#### Exercise data ####

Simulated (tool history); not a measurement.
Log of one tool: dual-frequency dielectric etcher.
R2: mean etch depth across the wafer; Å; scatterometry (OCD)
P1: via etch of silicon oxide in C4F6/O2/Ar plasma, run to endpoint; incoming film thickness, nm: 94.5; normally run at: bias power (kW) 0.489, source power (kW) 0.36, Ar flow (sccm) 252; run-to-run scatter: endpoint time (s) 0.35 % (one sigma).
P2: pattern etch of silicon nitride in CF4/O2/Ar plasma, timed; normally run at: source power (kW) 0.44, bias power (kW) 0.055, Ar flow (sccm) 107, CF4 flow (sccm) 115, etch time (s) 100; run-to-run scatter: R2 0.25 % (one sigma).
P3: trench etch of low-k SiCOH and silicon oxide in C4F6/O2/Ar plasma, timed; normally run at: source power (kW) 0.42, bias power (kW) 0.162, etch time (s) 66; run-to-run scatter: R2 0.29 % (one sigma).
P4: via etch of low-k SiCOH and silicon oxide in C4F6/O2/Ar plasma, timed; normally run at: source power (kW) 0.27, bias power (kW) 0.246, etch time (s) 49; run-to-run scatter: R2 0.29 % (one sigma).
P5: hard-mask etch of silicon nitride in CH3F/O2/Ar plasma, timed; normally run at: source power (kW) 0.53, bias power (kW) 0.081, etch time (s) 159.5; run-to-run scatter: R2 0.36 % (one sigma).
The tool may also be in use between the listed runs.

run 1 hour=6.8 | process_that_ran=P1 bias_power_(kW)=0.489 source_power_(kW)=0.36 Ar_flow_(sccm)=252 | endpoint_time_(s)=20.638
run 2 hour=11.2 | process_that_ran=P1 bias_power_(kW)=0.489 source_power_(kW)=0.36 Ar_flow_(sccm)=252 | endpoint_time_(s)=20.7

####

## Work request
Reproduce only the lines from the top of the material through the one bearing "P2: pattern etch", each exactly as it stands.

## Answer space
Simulated (tool history); not a measurement.
Log of one tool: dual-frequency dielectric etcher.
R2: mean etch depth across the wafer; Å; scatterometry (OCD)
P1: via etch of silicon oxide in C4F6/O2/Ar plasma, run to endpoint; incoming film thickness, nm: 94.5; normally run at: bias power (kW) 0.489, source power (kW) 0.36, Ar flow (sccm) 252; run-to-run scatter: endpoint time (s) 0.35 % (one sigma).
P2: pattern etch of silicon nitride in CF4/O2/Ar plasma, timed; normally run at: source power (kW) 0.44, bias power (kW) 0.055, Ar flow (sccm) 107, CF4 flow (sccm) 115, etch time (s) 100; run-to-run scatter: R2 0.25 % (one sigma).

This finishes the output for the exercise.